In the listing below, find the line that contains "Tool: closed vessel" and the line that contains "Only some runs". Quote both and every line between them, exactly, and nothing more.

Record excerpts: Begin

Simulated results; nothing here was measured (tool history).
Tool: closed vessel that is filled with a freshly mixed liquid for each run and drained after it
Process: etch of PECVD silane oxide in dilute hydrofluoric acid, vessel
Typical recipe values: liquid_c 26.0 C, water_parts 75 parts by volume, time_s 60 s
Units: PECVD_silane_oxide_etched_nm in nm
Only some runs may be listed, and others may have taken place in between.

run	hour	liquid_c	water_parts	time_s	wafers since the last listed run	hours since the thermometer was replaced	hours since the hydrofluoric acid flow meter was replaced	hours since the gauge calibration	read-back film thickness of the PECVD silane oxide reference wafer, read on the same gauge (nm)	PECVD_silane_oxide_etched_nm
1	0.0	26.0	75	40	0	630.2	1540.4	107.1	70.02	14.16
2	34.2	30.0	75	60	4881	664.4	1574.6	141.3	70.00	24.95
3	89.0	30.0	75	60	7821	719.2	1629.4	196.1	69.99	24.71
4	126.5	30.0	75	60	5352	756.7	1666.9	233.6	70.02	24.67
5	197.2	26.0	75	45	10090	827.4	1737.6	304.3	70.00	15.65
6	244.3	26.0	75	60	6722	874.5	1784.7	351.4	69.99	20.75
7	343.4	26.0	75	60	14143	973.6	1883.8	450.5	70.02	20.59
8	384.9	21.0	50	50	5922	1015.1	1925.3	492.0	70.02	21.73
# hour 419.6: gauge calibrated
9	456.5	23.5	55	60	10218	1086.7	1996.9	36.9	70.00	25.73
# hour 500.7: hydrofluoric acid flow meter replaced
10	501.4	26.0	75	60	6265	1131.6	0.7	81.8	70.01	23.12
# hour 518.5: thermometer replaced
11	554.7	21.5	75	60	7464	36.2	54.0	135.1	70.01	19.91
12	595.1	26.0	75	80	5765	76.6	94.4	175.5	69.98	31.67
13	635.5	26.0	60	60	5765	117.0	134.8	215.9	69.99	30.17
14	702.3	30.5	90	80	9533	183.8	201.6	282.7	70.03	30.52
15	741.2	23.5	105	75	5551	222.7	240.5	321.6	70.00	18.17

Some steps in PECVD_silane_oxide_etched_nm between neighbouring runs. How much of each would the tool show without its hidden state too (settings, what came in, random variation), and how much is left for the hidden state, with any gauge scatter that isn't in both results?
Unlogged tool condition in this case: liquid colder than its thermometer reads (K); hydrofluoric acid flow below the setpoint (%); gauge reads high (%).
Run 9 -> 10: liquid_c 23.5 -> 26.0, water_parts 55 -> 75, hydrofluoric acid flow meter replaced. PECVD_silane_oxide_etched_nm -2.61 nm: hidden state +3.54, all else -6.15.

Record excerpts: End

• **Task answer**
Tool: closed vessel that is filled with a freshly mixed liquid for each run and drained after it
Process: etch of PECVD silane oxide in dilute hydrofluoric acid, vessel
Typical recipe values: liquid_c 26.0 C, water_parts 75 parts by volume, time_s 60 s
Units: PECVD_silane_oxide_etched_nm in nm
Only some runs may be listed, and others may have taken place in between.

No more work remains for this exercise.